WORK ITEM:
Say the data back exactly as it is written below.

EXCERPTED DATA:
------------

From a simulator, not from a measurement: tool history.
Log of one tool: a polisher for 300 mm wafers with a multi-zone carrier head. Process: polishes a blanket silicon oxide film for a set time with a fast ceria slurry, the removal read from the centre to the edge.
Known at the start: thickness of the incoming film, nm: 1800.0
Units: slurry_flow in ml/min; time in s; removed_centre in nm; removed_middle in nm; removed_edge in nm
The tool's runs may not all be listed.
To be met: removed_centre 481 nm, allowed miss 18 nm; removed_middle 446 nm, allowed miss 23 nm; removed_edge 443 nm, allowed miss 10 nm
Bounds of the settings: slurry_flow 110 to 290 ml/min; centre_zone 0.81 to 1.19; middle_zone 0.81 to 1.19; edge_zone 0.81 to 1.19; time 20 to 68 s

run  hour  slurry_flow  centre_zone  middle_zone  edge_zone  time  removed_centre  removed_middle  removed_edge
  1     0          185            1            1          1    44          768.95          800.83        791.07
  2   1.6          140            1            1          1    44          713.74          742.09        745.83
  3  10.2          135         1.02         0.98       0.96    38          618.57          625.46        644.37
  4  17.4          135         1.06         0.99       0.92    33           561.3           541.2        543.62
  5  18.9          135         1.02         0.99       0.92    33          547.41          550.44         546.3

------------

ANSWER BOX:
From a simulator, not from a measurement: tool history.
Log of one tool: a polisher for 300 mm wafers with a multi-zone carrier head. Process: polishes a blanket silicon oxide film for a set time with a fast ceria slurry, the removal read from the centre to the edge.
Known at the start: thickness of the incoming film, nm: 1800.0
Units: slurry_flow in ml/min; time in s; removed_centre in nm; removed_middle in nm; removed_edge in nm
The tool's runs may not all be listed.
To be met: removed_centre 481 nm, allowed miss 18 nm; removed_middle 446 nm, allowed miss 23 nm; removed_edge 443 nm, allowed miss 10 nm
Bounds of the settings: slurry_flow 110 to 290 ml/min; centre_zone 0.81 to 1.19; middle_zone 0.81 to 1.19; edge_zone 0.81 to 1.19; time 20 to 68 s

run  hour  slurry_flow  centre_zone  middle_zone  edge_zone  time  removed_centre  removed_middle  removed_edge
  1     0          185            1            1          1    44          768.95          800.83        791.07
  2   1.6          140            1            1          1    44          713.74          742.09        745.83
  3  10.2          135         1.02         0.98       0.96    38          618.57          625.46        644.37
  4  17.4          135         1.06         0.99       0.92    33           561.3           541.2        543.62
  5  18.9          135         1.02         0.99       0.92    33          547.41          550.44         546.3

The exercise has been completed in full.